Transcribe the listing precisely, entry by entry.

## Material provided
Segment Open
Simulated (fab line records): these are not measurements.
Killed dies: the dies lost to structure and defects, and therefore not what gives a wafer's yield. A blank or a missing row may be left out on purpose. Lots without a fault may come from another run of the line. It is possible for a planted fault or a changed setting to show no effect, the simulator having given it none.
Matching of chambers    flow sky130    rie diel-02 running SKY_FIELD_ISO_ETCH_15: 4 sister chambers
Segment Closed

## Response box
Simulated (fab line records): these are not measurements.
Killed dies: the dies lost to structure and defects, and therefore not what gives a wafer's yield. A blank or a missing row may be left out on purpose. Lots without a fault may come from another run of the line. It is possible for a planted fault or a changed setting to show no effect, the simulator having given it none.
Matching of chambers    flow sky130    rie diel-02 running SKY_FIELD_ISO_ETCH_15: 4 sister chambers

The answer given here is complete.